*** Opening of Record extracts ***
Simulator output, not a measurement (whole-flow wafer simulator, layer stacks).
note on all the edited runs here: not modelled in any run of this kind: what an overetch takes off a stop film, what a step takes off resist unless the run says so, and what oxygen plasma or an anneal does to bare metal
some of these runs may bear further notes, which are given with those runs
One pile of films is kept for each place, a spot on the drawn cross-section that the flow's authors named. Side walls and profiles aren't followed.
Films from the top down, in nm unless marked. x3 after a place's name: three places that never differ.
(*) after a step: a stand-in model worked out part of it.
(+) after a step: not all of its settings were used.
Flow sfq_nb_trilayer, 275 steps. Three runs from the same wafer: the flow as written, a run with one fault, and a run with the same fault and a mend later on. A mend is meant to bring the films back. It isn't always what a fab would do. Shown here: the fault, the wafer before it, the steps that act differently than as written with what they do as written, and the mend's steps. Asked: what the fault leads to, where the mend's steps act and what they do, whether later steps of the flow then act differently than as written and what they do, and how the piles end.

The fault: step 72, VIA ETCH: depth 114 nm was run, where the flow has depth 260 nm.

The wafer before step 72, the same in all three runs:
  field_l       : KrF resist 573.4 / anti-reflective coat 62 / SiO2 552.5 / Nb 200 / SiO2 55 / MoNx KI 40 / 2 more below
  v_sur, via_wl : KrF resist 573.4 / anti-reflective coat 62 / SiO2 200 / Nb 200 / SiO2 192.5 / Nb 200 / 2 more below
*** Close of Record extracts ***

◆ Exercise ◆
All of the material should be duplicated exactly.

◆ Result ◆
Simulator output, not a measurement (whole-flow wafer simulator, layer stacks).
note on all the edited runs here: not modelled in any run of this kind: what an overetch takes off a stop film, what a step takes off resist unless the run says so, and what oxygen plasma or an anneal does to bare metal
some of these runs may bear further notes, which are given with those runs
One pile of films is kept for each place, a spot on the drawn cross-section that the flow's authors named. Side walls and profiles aren't followed.
Films from the top down, in nm unless marked. x3 after a place's name: three places that never differ.
(*) after a step: a stand-in model worked out part of it.
(+) after a step: not all of its settings were used.
Flow sfq_nb_trilayer, 275 steps. Three runs from the same wafer: the flow as written, a run with one fault, and a run with the same fault and a mend later on. A mend is meant to bring the films back. It isn't always what a fab would do. Shown here: the fault, the wafer before it, the steps that act differently than as written with what they do as written, and the mend's steps. Asked: what the fault leads to, where the mend's steps act and what they do, whether later steps of the flow then act differently than as written and what they do, and how the piles end.

The fault: step 72, VIA ETCH: depth 114 nm was run, where the flow has depth 260 nm.

The wafer before step 72, the same in all three runs:
  field_l       : KrF resist 573.4 / anti-reflective coat 62 / SiO2 552.5 / Nb 200 / SiO2 55 / MoNx KI 40 / 2 more below
  v_sur, via_wl : KrF resist 573.4 / anti-reflective coat 62 / SiO2 200 / Nb 200 / SiO2 192.5 / Nb 200 / 2 more below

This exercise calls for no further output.